**WORK ORDER**
The records below hold a stretch from the line with "run 4 day=1.317" through the line with "run 6 day=2.375"; return exactly those lines, ends included, and nothing more.

**RECORD EXTRACTS**
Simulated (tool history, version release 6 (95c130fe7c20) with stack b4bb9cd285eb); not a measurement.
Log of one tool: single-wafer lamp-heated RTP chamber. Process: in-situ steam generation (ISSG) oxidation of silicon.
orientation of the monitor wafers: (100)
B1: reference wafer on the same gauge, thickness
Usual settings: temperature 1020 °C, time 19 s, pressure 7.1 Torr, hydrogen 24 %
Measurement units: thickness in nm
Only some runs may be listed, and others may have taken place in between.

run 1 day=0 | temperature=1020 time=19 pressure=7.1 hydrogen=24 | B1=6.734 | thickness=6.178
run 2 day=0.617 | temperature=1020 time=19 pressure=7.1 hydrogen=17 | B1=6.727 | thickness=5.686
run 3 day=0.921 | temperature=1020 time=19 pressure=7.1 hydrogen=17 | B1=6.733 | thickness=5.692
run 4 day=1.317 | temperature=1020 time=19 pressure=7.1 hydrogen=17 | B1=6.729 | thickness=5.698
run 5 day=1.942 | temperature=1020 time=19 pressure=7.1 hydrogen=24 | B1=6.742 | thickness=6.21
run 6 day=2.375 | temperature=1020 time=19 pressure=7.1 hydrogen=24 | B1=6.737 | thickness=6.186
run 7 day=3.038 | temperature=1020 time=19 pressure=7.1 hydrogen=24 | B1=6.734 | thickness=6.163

**RESPONSE**
run 4 day=1.317 | temperature=1020 time=19 pressure=7.1 hydrogen=17 | B1=6.729 | thickness=5.698
run 5 day=1.942 | temperature=1020 time=19 pressure=7.1 hydrogen=24 | B1=6.742 | thickness=6.21
run 6 day=2.375 | temperature=1020 time=19 pressure=7.1 hydrogen=24 | B1=6.737 | thickness=6.186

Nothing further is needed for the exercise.